▶ _Work instruction_
Below is a listing from which only part is wanted; return exactly the lines from the one with "A width such" up to and including the one with "A step line".

======
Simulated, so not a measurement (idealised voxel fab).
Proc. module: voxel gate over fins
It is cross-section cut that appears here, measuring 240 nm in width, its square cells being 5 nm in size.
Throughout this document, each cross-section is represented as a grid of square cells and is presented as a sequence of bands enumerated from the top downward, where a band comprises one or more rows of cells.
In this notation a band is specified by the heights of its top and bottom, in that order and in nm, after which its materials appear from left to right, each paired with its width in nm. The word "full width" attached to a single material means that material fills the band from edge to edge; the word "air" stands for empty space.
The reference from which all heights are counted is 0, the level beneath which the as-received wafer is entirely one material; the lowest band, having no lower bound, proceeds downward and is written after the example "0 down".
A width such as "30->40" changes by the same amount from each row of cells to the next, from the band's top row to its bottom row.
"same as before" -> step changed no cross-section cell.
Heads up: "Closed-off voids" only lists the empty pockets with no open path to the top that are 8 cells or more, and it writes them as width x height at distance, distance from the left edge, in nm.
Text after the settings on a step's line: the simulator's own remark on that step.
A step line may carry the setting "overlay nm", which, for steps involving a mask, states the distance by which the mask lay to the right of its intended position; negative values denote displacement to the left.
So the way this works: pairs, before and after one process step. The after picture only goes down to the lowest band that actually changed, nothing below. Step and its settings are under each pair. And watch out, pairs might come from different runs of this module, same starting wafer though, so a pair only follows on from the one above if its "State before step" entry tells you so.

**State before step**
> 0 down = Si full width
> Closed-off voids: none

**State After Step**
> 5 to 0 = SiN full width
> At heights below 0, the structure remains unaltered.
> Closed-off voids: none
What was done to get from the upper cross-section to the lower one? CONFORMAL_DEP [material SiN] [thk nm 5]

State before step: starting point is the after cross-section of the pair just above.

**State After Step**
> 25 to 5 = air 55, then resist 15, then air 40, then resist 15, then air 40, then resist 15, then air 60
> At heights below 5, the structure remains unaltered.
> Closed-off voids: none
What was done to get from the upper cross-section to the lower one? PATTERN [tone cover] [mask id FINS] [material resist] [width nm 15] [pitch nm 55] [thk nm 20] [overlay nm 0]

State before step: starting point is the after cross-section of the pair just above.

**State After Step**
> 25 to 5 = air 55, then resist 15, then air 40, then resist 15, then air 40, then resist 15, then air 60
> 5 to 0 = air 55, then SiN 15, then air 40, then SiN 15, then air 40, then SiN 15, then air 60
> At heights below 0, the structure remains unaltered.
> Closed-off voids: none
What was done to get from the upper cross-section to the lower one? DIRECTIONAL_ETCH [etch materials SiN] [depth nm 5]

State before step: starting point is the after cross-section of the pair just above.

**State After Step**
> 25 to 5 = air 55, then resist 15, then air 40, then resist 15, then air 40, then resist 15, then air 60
======

▶ _Solution_
A width such as "30->40" changes by the same amount from each row of cells to the next, from the band's top row to its bottom row.
"same as before" -> step changed no cross-section cell.
Heads up: "Closed-off voids" only lists the empty pockets with no open path to the top that are 8 cells or more, and it writes them as width x height at distance, distance from the left edge, in nm.
Text after the settings on a step's line: the simulator's own remark on that step.
A step line may carry the setting "overlay nm", which, for steps involving a mask, states the distance by which the mask lay to the right of its intended position; negative values denote displacement to the left.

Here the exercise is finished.